Reproduce all the entries precisely.

Data for analysis »
==============================

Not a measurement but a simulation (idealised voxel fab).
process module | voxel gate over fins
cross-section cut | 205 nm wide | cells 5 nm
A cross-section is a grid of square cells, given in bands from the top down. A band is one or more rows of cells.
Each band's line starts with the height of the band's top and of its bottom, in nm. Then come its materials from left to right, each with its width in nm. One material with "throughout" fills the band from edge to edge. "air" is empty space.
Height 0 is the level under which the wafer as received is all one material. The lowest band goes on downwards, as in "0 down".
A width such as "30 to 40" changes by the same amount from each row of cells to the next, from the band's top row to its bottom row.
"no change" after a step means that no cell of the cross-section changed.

==============================

Exercise solution »
Not a measurement but a simulation (idealised voxel fab).
process module | voxel gate over fins
cross-section cut | 205 nm wide | cells 5 nm
A cross-section is a grid of square cells, given in bands from the top down. A band is one or more rows of cells.
Each band's line starts with the height of the band's top and of its bottom, in nm. Then come its materials from left to right, each with its width in nm. One material with "throughout" fills the band from edge to edge. "air" is empty space.
Height 0 is the level under which the wafer as received is all one material. The lowest band goes on downwards, as in "0 down".
A width such as "30 to 40" changes by the same amount from each row of cells to the next, from the band's top row to its bottom row.
"no change" after a step means that no cell of the cross-section changed.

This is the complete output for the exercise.